• Work task: Only the lines from the beginning of the data below through the line that contains "Module name: voxel" should be repeated, exactly as written.

• Source data:
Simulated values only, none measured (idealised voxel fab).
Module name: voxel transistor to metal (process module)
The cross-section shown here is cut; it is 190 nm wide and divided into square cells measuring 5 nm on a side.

• Problem solution:
Simulated values only, none measured (idealised voxel fab).
Module name: voxel transistor to metal (process module)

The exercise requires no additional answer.